▶ [WORK INSTRUCTION]
Transcribe the data exactly, stopping after the "Section shown: cut." line.

▶ [SOURCE DATA]
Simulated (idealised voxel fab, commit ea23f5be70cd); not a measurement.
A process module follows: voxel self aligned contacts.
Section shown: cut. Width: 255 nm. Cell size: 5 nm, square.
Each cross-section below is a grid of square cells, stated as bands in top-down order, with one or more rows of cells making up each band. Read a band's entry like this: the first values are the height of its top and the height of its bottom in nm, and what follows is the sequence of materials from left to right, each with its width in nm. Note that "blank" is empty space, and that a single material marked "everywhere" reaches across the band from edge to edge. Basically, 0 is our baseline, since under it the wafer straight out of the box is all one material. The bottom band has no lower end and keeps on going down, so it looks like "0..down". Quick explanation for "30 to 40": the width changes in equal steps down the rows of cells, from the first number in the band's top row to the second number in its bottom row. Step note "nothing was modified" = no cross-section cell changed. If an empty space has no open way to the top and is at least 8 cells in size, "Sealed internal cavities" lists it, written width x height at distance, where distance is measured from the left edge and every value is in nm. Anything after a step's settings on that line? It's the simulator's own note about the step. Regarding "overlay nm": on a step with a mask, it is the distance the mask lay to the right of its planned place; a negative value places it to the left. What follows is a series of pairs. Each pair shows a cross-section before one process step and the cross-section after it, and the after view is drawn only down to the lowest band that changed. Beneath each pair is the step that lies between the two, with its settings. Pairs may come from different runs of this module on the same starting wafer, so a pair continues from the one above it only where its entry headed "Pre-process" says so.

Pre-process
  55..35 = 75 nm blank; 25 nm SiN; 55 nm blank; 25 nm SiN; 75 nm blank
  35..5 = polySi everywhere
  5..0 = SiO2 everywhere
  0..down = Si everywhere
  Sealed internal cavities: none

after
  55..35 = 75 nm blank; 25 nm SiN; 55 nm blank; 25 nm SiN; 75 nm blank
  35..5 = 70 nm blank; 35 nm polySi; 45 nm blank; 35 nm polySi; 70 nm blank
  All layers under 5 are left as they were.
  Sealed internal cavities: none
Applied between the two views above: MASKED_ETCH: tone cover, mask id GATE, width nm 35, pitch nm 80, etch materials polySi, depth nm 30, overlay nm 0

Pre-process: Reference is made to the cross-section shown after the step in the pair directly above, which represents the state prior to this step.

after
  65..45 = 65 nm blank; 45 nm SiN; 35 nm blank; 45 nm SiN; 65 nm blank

▶ [WRITTEN ANSWER]
Simulated (idealised voxel fab, commit ea23f5be70cd); not a measurement.
A process module follows: voxel self aligned contacts.
Section shown: cut. Width: 255 nm. Cell size: 5 nm, square.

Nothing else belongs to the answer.